=====

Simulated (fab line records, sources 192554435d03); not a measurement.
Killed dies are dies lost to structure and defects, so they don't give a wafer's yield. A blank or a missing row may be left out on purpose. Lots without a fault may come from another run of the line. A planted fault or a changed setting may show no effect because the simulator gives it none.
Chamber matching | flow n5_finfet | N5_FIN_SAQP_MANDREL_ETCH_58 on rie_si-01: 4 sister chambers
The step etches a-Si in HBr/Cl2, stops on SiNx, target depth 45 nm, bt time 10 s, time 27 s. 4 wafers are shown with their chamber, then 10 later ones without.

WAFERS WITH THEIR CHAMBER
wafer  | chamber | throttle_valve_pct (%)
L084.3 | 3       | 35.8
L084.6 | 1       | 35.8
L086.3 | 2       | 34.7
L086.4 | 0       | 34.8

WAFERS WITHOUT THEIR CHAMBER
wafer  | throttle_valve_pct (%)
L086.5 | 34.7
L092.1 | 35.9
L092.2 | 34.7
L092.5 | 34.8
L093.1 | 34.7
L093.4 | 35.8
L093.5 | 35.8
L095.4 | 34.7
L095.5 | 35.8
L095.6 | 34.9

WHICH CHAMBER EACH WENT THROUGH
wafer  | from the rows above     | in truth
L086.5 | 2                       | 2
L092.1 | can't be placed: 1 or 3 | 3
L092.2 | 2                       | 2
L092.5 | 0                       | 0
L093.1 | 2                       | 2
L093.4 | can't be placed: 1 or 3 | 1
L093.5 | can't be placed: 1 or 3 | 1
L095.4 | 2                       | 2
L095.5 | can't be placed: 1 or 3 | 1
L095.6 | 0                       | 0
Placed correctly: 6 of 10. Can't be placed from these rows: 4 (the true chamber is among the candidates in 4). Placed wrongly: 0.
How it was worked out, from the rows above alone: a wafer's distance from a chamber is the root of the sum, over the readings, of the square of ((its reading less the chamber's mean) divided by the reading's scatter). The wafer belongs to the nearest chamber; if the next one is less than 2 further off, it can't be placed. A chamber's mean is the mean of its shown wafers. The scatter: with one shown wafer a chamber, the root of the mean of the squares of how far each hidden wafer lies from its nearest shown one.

=====

→ **Requirement**:
Using the records above, copy word for word the line with "L095.5 | 35.8", the line with "Placed correctly: 6", and every line between them.

→ **Response box**:
L095.5 | 35.8
L095.6 | 34.9

WHICH CHAMBER EACH WENT THROUGH
wafer  | from the rows above     | in truth
L086.5 | 2                       | 2
L092.1 | can't be placed: 1 or 3 | 3
L092.2 | 2                       | 2
L092.5 | 0                       | 0
L093.1 | 2                       | 2
L093.4 | can't be placed: 1 or 3 | 1
L093.5 | can't be placed: 1 or 3 | 1
L095.4 | 2                       | 2
L095.5 | can't be placed: 1 or 3 | 1
L095.6 | 0                       | 0
Placed correctly: 6 of 10. Can't be placed from these rows: 4 (the true chamber is among the candidates in 4). Placed wrongly: 0.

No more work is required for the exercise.